▸ Assignment
Your task is to retype every entry exactly, omitting nothing.

▸ Information provided

-=-=-=-=-

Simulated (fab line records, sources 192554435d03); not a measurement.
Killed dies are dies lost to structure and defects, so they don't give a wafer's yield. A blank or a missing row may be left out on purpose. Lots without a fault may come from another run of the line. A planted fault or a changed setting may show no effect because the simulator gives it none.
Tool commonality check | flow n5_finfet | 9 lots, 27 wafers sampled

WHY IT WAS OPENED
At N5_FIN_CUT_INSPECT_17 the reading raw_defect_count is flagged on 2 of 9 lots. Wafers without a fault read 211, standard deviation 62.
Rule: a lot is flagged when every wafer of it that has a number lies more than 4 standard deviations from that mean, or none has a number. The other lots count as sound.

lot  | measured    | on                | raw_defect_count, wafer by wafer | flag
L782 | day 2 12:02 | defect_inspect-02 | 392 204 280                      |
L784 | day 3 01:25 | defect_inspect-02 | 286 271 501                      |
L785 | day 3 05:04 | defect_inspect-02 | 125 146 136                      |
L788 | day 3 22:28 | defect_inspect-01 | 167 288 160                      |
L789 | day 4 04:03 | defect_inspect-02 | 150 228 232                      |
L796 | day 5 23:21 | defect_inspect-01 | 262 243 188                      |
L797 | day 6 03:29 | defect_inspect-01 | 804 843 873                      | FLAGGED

-=-=-=-=-

▸ Exercise response
Simulated (fab line records, sources 192554435d03); not a measurement.
Killed dies are dies lost to structure and defects, so they don't give a wafer's yield. A blank or a missing row may be left out on purpose. Lots without a fault may come from another run of the line. A planted fault or a changed setting may show no effect because the simulator gives it none.
Tool commonality check | flow n5_finfet | 9 lots, 27 wafers sampled

WHY IT WAS OPENED
At N5_FIN_CUT_INSPECT_17 the reading raw_defect_count is flagged on 2 of 9 lots. Wafers without a fault read 211, standard deviation 62.
Rule: a lot is flagged when every wafer of it that has a number lies more than 4 standard deviations from that mean, or none has a number. The other lots count as sound.

lot  | measured    | on                | raw_defect_count, wafer by wafer | flag
L782 | day 2 12:02 | defect_inspect-02 | 392 204 280                      |
L784 | day 3 01:25 | defect_inspect-02 | 286 271 501                      |
L785 | day 3 05:04 | defect_inspect-02 | 125 146 136                      |
L788 | day 3 22:28 | defect_inspect-01 | 167 288 160                      |
L789 | day 4 04:03 | defect_inspect-02 | 150 228 232                      |
L796 | day 5 23:21 | defect_inspect-01 | 262 243 188                      |
L797 | day 6 03:29 | defect_inspect-01 | 804 843 873                      | FLAGGED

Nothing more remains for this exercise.